## ASSIGNED TASK
In the entries that follow, find the line containing "S2: resin that", then output exactly every line from the first through that one.

## DATASET EXCERPTS
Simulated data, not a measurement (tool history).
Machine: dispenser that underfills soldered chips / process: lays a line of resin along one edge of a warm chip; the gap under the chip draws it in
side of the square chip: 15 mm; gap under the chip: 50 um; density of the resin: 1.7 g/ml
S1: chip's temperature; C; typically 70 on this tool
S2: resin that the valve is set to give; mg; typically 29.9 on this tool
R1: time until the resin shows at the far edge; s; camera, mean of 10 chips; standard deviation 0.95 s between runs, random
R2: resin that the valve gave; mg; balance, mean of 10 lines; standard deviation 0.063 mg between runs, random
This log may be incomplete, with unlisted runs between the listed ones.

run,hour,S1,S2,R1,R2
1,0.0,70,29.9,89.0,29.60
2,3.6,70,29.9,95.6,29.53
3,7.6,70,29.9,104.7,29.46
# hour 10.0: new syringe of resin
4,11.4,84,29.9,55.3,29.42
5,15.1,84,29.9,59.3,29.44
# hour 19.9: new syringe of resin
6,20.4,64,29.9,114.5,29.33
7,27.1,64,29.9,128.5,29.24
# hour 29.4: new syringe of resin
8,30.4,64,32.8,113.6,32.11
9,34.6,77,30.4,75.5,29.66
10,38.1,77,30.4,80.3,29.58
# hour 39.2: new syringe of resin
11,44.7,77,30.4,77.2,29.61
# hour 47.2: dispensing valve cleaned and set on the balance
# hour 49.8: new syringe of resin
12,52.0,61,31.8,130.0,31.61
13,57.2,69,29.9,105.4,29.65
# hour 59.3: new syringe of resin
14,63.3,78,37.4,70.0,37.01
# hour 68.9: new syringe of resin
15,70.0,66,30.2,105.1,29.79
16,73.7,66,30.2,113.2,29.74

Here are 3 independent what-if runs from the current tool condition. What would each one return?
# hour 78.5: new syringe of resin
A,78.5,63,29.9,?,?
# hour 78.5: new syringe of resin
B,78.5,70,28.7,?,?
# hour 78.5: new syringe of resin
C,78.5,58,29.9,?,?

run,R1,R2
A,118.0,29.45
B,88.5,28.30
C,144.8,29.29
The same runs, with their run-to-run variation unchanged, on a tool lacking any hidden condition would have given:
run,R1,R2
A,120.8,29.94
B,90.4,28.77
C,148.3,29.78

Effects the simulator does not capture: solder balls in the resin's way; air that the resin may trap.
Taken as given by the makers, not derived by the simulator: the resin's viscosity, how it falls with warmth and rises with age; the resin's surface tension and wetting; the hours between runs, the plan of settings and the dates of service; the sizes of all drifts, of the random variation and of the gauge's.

## WRITTEN ANSWER
Simulated data, not a measurement (tool history).
Machine: dispenser that underfills soldered chips / process: lays a line of resin along one edge of a warm chip; the gap under the chip draws it in
side of the square chip: 15 mm; gap under the chip: 50 um; density of the resin: 1.7 g/ml
S1: chip's temperature; C; typically 70 on this tool
S2: resin that the valve is set to give; mg; typically 29.9 on this tool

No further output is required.